Activity: Word for word, return the entries listed below.

Excerpted data:
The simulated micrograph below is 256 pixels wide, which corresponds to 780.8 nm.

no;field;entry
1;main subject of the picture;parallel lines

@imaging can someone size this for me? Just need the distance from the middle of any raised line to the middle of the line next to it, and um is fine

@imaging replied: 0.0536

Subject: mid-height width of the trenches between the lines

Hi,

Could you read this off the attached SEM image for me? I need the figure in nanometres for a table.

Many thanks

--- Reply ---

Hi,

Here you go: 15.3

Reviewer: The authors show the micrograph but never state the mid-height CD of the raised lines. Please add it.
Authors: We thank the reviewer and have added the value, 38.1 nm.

Answer area:
The simulated micrograph below is 256 pixels wide, which corresponds to 780.8 nm.

no;field;entry
1;main subject of the picture;parallel lines

@imaging can someone size this for me? Just need the distance from the middle of any raised line to the middle of the line next to it, and um is fine

@imaging replied: 0.0536

Subject: mid-height width of the trenches between the lines

Hi,

Could you read this off the attached SEM image for me? I need the figure in nanometres for a table.

Many thanks

--- Reply ---

Hi,

Here you go: 15.3

Reviewer: The authors show the micrograph but never state the mid-height CD of the raised lines. Please add it.
Authors: We thank the reviewer and have added the value, 38.1 nm.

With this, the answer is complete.